↓↓↓
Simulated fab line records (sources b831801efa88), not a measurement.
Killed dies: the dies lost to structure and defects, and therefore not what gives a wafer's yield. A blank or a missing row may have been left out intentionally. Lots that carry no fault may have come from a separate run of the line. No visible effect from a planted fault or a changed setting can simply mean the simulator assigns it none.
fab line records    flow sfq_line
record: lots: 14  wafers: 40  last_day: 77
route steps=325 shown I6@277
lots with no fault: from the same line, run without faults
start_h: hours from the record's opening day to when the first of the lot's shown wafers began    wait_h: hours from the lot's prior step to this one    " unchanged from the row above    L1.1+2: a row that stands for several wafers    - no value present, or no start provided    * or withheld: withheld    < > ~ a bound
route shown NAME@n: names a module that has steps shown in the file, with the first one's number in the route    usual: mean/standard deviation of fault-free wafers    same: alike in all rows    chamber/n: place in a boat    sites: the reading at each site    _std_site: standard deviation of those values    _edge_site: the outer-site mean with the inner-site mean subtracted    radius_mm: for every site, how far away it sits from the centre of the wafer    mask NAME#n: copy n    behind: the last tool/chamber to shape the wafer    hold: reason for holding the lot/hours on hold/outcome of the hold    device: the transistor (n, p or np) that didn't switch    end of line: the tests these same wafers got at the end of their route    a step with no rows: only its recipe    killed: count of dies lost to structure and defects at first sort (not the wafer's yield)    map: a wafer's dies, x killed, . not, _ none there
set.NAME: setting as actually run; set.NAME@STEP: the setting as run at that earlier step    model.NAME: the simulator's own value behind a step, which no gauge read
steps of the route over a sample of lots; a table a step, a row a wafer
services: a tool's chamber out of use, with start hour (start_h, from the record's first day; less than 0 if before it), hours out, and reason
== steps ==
↑↑↑

Reproduce the material word for word. Leave nothing out.

Simulated fab line records (sources b831801efa88), not a measurement.
Killed dies: the dies lost to structure and defects, and therefore not what gives a wafer's yield. A blank or a missing row may have been left out intentionally. Lots that carry no fault may have come from a separate run of the line. No visible effect from a planted fault or a changed setting can simply mean the simulator assigns it none.
fab line records    flow sfq_line
record: lots: 14  wafers: 40  last_day: 77
route steps=325 shown I6@277
lots with no fault: from the same line, run without faults
start_h: hours from the record's opening day to when the first of the lot's shown wafers began    wait_h: hours from the lot's prior step to this one    " unchanged from the row above    L1.1+2: a row that stands for several wafers    - no value present, or no start provided    * or withheld: withheld    < > ~ a bound
route shown NAME@n: names a module that has steps shown in the file, with the first one's number in the route    usual: mean/standard deviation of fault-free wafers    same: alike in all rows    chamber/n: place in a boat    sites: the reading at each site    _std_site: standard deviation of those values    _edge_site: the outer-site mean with the inner-site mean subtracted    radius_mm: for every site, how far away it sits from the centre of the wafer    mask NAME#n: copy n    behind: the last tool/chamber to shape the wafer    hold: reason for holding the lot/hours on hold/outcome of the hold    device: the transistor (n, p or np) that didn't switch    end of line: the tests these same wafers got at the end of their route    a step with no rows: only its recipe    killed: count of dies lost to structure and defects at first sort (not the wafer's yield)    map: a wafer's dies, x killed, . not, _ none there
set.NAME: setting as actually run; set.NAME@STEP: the setting as run at that earlier step    model.NAME: the simulator's own value behind a step, which no gauge read
steps of the route over a sample of lots; a table a step, a row a wafer
services: a tool's chamber out of use, with start hour (start_h, from the record's first day; less than 0 if before it), hours out, and reason
== steps ==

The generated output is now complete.